* **SOURCE INFORMATION**
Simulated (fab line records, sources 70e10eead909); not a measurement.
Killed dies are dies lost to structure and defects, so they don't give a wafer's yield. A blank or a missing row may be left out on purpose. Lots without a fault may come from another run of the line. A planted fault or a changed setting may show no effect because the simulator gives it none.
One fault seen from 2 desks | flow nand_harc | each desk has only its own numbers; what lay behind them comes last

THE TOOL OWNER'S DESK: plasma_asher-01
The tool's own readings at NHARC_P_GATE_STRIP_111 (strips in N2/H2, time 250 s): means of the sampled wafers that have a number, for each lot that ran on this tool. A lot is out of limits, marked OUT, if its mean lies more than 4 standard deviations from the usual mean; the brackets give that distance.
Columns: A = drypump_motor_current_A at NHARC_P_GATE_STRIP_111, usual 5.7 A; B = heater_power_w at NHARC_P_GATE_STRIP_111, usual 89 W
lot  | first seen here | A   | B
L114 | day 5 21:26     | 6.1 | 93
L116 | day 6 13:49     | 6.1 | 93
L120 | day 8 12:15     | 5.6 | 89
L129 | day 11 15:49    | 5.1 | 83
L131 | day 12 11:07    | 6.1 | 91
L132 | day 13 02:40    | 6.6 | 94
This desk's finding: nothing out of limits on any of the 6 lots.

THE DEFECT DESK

* **TASK ITEM**
Return the data in full, with each line kept exactly as it is.

* **EXERCISE SOLUTION**
Simulated (fab line records, sources 70e10eead909); not a measurement.
Killed dies are dies lost to structure and defects, so they don't give a wafer's yield. A blank or a missing row may be left out on purpose. Lots without a fault may come from another run of the line. A planted fault or a changed setting may show no effect because the simulator gives it none.
One fault seen from 2 desks | flow nand_harc | each desk has only its own numbers; what lay behind them comes last

THE TOOL OWNER'S DESK: plasma_asher-01
The tool's own readings at NHARC_P_GATE_STRIP_111 (strips in N2/H2, time 250 s): means of the sampled wafers that have a number, for each lot that ran on this tool. A lot is out of limits, marked OUT, if its mean lies more than 4 standard deviations from the usual mean; the brackets give that distance.
Columns: A = drypump_motor_current_A at NHARC_P_GATE_STRIP_111, usual 5.7 A; B = heater_power_w at NHARC_P_GATE_STRIP_111, usual 89 W
lot  | first seen here | A   | B
L114 | day 5 21:26     | 6.1 | 93
L116 | day 6 13:49     | 6.1 | 93
L120 | day 8 12:15     | 5.6 | 89
L129 | day 11 15:49    | 5.1 | 83
L131 | day 12 11:07    | 6.1 | 91
L132 | day 13 02:40    | 6.6 | 94
This desk's finding: nothing out of limits on any of the 6 lots.

THE DEFECT DESK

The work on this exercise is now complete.